■ Activity
Take the material below and restate it word for word, stopping after the line in which "0.208 | 271.26 |" occurs.

■ Given information
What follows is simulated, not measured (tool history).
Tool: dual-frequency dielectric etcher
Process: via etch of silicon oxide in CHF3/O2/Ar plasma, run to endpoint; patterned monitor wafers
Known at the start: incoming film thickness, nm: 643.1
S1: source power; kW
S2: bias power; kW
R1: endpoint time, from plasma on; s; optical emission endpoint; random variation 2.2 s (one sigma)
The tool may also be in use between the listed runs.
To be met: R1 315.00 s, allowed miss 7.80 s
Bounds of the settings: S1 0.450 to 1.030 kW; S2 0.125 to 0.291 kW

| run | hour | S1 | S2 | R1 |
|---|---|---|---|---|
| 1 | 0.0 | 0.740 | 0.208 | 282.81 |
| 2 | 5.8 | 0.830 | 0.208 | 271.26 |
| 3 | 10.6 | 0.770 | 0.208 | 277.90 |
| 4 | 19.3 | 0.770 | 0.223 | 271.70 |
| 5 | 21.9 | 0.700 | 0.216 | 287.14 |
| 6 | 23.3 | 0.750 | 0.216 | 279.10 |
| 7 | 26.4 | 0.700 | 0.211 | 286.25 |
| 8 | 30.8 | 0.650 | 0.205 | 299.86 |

■ Reply
What follows is simulated, not measured (tool history).
Tool: dual-frequency dielectric etcher
Process: via etch of silicon oxide in CHF3/O2/Ar plasma, run to endpoint; patterned monitor wafers
Known at the start: incoming film thickness, nm: 643.1
S1: source power; kW
S2: bias power; kW
R1: endpoint time, from plasma on; s; optical emission endpoint; random variation 2.2 s (one sigma)
The tool may also be in use between the listed runs.
To be met: R1 315.00 s, allowed miss 7.80 s
Bounds of the settings: S1 0.450 to 1.030 kW; S2 0.125 to 0.291 kW

| run | hour | S1 | S2 | R1 |
|---|---|---|---|---|
| 1 | 0.0 | 0.740 | 0.208 | 282.81 |
| 2 | 5.8 | 0.830 | 0.208 | 271.26 |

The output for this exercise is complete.